> **Supplied data**
######
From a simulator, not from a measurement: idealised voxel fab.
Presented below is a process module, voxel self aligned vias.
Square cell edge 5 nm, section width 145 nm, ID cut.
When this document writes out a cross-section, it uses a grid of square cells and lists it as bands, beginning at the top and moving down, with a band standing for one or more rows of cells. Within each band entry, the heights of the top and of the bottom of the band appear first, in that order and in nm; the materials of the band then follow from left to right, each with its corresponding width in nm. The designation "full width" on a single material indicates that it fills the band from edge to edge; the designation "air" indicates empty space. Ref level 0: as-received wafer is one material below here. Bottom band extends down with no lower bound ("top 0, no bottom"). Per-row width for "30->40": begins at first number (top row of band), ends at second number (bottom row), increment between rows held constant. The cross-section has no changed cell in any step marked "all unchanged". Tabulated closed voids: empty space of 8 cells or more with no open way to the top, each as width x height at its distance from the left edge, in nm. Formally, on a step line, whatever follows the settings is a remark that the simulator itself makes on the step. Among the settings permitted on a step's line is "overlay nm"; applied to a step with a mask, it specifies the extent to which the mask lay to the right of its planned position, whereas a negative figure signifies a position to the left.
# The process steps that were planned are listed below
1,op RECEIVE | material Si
######

> **Work order**
Write the entries out again exactly.

> **Solution**
From a simulator, not from a measurement: idealised voxel fab.
Presented below is a process module, voxel self aligned vias.
Square cell edge 5 nm, section width 145 nm, ID cut.
When this document writes out a cross-section, it uses a grid of square cells and lists it as bands, beginning at the top and moving down, with a band standing for one or more rows of cells. Within each band entry, the heights of the top and of the bottom of the band appear first, in that order and in nm; the materials of the band then follow from left to right, each with its corresponding width in nm. The designation "full width" on a single material indicates that it fills the band from edge to edge; the designation "air" indicates empty space. Ref level 0: as-received wafer is one material below here. Bottom band extends down with no lower bound ("top 0, no bottom"). Per-row width for "30->40": begins at first number (top row of band), ends at second number (bottom row), increment between rows held constant. The cross-section has no changed cell in any step marked "all unchanged". Tabulated closed voids: empty space of 8 cells or more with no open way to the top, each as width x height at its distance from the left edge, in nm. Formally, on a step line, whatever follows the settings is a remark that the simulator itself makes on the step. Among the settings permitted on a step's line is "overlay nm"; applied to a step with a mask, it specifies the extent to which the mask lay to the right of its planned position, whereas a negative figure signifies a position to the left.
# The process steps that were planned are listed below
1,op RECEIVE | material Si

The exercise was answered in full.